■ Work instruction
Return verbatim all lines from the first one in the records to the line with "L698.4 | 13.0", both ends kept.

■ Data under study
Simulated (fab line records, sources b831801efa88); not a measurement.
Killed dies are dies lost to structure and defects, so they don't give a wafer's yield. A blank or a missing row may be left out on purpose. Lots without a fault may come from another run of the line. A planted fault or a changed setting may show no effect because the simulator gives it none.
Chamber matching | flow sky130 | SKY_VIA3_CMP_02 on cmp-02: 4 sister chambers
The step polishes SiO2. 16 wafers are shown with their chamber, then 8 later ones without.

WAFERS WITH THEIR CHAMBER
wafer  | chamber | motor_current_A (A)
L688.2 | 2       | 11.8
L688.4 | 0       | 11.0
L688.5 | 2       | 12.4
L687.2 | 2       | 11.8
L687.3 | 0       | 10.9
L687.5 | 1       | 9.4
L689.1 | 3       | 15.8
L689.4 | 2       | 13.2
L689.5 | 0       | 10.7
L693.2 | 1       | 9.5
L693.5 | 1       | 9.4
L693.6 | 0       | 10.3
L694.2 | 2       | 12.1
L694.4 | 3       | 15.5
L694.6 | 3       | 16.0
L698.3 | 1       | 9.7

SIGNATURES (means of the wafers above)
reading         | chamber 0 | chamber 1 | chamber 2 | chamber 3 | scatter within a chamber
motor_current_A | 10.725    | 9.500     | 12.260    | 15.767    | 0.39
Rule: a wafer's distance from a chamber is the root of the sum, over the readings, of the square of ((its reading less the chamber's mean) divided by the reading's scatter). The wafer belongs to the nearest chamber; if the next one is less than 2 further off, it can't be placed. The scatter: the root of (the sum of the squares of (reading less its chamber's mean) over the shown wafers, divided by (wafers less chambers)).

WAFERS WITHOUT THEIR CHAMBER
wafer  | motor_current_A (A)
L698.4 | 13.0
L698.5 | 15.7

■ Worked solution
Simulated (fab line records, sources b831801efa88); not a measurement.
Killed dies are dies lost to structure and defects, so they don't give a wafer's yield. A blank or a missing row may be left out on purpose. Lots without a fault may come from another run of the line. A planted fault or a changed setting may show no effect because the simulator gives it none.
Chamber matching | flow sky130 | SKY_VIA3_CMP_02 on cmp-02: 4 sister chambers
The step polishes SiO2. 16 wafers are shown with their chamber, then 8 later ones without.

WAFERS WITH THEIR CHAMBER
wafer  | chamber | motor_current_A (A)
L688.2 | 2       | 11.8
L688.4 | 0       | 11.0
L688.5 | 2       | 12.4
L687.2 | 2       | 11.8
L687.3 | 0       | 10.9
L687.5 | 1       | 9.4
L689.1 | 3       | 15.8
L689.4 | 2       | 13.2
L689.5 | 0       | 10.7
L693.2 | 1       | 9.5
L693.5 | 1       | 9.4
L693.6 | 0       | 10.3
L694.2 | 2       | 12.1
L694.4 | 3       | 15.5
L694.6 | 3       | 16.0
L698.3 | 1       | 9.7

SIGNATURES (means of the wafers above)
reading         | chamber 0 | chamber 1 | chamber 2 | chamber 3 | scatter within a chamber
motor_current_A | 10.725    | 9.500     | 12.260    | 15.767    | 0.39
Rule: a wafer's distance from a chamber is the root of the sum, over the readings, of the square of ((its reading less the chamber's mean) divided by the reading's scatter). The wafer belongs to the nearest chamber; if the next one is less than 2 further off, it can't be placed. The scatter: the root of (the sum of the squares of (reading less its chamber's mean) over the shown wafers, divided by (wafers less chambers)).

WAFERS WITHOUT THEIR CHAMBER
wafer  | motor_current_A (A)
L698.4 | 13.0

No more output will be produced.